Content starts
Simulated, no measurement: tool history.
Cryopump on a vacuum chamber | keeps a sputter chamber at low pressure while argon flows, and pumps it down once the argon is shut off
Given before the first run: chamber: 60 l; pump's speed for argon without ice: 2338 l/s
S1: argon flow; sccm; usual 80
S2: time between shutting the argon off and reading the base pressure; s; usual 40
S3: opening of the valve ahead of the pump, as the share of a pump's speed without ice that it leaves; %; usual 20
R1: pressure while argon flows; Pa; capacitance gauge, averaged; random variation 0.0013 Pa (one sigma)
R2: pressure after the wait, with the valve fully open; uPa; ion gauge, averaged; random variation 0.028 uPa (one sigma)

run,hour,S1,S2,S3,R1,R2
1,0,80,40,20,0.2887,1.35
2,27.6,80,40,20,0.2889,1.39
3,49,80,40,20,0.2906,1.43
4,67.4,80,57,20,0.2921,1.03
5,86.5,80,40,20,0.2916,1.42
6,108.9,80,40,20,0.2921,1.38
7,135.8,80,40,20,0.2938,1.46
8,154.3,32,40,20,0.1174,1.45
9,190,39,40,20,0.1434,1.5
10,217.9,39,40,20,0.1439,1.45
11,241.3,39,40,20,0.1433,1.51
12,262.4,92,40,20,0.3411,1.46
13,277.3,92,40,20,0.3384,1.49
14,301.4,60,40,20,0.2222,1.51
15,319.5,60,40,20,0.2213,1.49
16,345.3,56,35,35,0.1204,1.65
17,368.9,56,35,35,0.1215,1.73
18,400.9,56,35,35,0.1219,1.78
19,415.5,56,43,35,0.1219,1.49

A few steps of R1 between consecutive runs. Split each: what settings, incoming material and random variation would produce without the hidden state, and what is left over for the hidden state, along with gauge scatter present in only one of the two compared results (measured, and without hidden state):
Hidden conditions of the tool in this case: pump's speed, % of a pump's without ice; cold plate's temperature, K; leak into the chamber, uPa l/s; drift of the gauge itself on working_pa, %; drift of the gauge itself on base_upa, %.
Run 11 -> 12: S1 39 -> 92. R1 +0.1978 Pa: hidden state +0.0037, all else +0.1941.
Content ends

* Action item *
At the first line of the material above, start reproducing each line exactly, and end with the line that holds "A few steps", adding nothing.

* Answer area *
Simulated, no measurement: tool history.
Cryopump on a vacuum chamber | keeps a sputter chamber at low pressure while argon flows, and pumps it down once the argon is shut off
Given before the first run: chamber: 60 l; pump's speed for argon without ice: 2338 l/s
S1: argon flow; sccm; usual 80
S2: time between shutting the argon off and reading the base pressure; s; usual 40
S3: opening of the valve ahead of the pump, as the share of a pump's speed without ice that it leaves; %; usual 20
R1: pressure while argon flows; Pa; capacitance gauge, averaged; random variation 0.0013 Pa (one sigma)
R2: pressure after the wait, with the valve fully open; uPa; ion gauge, averaged; random variation 0.028 uPa (one sigma)

run,hour,S1,S2,S3,R1,R2
1,0,80,40,20,0.2887,1.35
2,27.6,80,40,20,0.2889,1.39
3,49,80,40,20,0.2906,1.43
4,67.4,80,57,20,0.2921,1.03
5,86.5,80,40,20,0.2916,1.42
6,108.9,80,40,20,0.2921,1.38
7,135.8,80,40,20,0.2938,1.46
8,154.3,32,40,20,0.1174,1.45
9,190,39,40,20,0.1434,1.5
10,217.9,39,40,20,0.1439,1.45
11,241.3,39,40,20,0.1433,1.51
12,262.4,92,40,20,0.3411,1.46
13,277.3,92,40,20,0.3384,1.49
14,301.4,60,40,20,0.2222,1.51
15,319.5,60,40,20,0.2213,1.49
16,345.3,56,35,35,0.1204,1.65
17,368.9,56,35,35,0.1215,1.73
18,400.9,56,35,35,0.1219,1.78
19,415.5,56,43,35,0.1219,1.49

A few steps of R1 between consecutive runs. Split each: what settings, incoming material and random variation would produce without the hidden state, and what is left over for the hidden state, along with gauge scatter present in only one of the two compared results (measured, and without hidden state):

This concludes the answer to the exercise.